(Excerpted records):
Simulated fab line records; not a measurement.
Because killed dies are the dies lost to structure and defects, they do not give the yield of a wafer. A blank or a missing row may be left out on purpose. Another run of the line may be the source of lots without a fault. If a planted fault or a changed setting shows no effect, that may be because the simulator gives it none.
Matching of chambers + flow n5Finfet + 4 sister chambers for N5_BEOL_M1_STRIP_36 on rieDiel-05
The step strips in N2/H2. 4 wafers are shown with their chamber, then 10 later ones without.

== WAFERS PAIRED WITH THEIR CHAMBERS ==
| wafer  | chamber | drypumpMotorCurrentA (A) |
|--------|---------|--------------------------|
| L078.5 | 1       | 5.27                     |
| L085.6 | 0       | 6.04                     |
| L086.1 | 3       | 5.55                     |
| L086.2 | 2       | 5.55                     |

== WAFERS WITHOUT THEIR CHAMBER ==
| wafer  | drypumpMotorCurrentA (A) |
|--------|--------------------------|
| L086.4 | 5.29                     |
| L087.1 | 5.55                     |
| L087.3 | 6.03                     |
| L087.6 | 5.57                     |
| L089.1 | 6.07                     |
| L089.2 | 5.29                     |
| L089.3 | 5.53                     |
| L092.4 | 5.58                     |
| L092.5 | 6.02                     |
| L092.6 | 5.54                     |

(Assigned task): Return all of the material precisely as written.

(Written solution):
Simulated fab line records; not a measurement.
Because killed dies are the dies lost to structure and defects, they do not give the yield of a wafer. A blank or a missing row may be left out on purpose. Another run of the line may be the source of lots without a fault. If a planted fault or a changed setting shows no effect, that may be because the simulator gives it none.
Matching of chambers + flow n5Finfet + 4 sister chambers for N5_BEOL_M1_STRIP_36 on rieDiel-05
The step strips in N2/H2. 4 wafers are shown with their chamber, then 10 later ones without.

== WAFERS PAIRED WITH THEIR CHAMBERS ==
| wafer  | chamber | drypumpMotorCurrentA (A) |
|--------|---------|--------------------------|
| L078.5 | 1       | 5.27                     |
| L085.6 | 0       | 6.04                     |
| L086.1 | 3       | 5.55                     |
| L086.2 | 2       | 5.55                     |

== WAFERS WITHOUT THEIR CHAMBER ==
| wafer  | drypumpMotorCurrentA (A) |
|--------|--------------------------|
| L086.4 | 5.29                     |
| L087.1 | 5.55                     |
| L087.3 | 6.03                     |
| L087.6 | 5.57                     |
| L089.1 | 6.07                     |
| L089.2 | 5.29                     |
| L089.3 | 5.53                     |
| L092.4 | 5.58                     |
| L092.5 | 6.02                     |
| L092.6 | 5.54                     |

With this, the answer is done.